-----
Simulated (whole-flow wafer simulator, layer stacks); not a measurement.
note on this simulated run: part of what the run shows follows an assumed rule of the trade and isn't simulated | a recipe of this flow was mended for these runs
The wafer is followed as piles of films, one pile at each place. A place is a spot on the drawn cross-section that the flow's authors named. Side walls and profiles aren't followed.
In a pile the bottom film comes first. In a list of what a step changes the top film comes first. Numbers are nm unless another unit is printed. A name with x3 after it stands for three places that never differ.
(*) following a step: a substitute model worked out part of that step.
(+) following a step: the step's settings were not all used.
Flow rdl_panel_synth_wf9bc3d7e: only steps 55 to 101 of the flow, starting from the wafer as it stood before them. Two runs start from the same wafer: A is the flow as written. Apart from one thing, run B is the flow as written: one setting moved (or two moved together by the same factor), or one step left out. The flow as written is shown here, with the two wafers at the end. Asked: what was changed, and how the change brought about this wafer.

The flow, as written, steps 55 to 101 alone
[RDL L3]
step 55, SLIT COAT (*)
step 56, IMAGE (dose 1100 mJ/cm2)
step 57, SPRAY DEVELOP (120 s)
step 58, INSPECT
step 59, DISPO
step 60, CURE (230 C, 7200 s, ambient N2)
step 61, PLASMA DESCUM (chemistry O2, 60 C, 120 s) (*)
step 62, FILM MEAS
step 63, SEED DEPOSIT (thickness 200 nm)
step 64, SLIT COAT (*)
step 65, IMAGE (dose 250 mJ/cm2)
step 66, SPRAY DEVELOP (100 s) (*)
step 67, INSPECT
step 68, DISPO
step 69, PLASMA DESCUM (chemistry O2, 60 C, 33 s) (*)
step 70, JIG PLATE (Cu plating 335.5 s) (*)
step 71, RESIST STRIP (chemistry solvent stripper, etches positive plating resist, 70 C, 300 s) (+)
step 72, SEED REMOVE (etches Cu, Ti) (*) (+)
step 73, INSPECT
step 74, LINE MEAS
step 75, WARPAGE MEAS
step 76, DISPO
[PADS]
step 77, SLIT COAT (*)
-----

WORK REQUEST: In the records above, the line with "step 56, IMAGE (dose 1100 mJ/cm2)" marks the start and the line with "step 65, IMAGE (dose 250 mJ/cm2)" marks the end; copy that stretch exactly, both lines included, and nothing else.

YOUR SOLUTION:
step 56, IMAGE (dose 1100 mJ/cm2)
step 57, SPRAY DEVELOP (120 s)
step 58, INSPECT
step 59, DISPO
step 60, CURE (230 C, 7200 s, ambient N2)
step 61, PLASMA DESCUM (chemistry O2, 60 C, 120 s) (*)
step 62, FILM MEAS
step 63, SEED DEPOSIT (thickness 200 nm)
step 64, SLIT COAT (*)
step 65, IMAGE (dose 250 mJ/cm2)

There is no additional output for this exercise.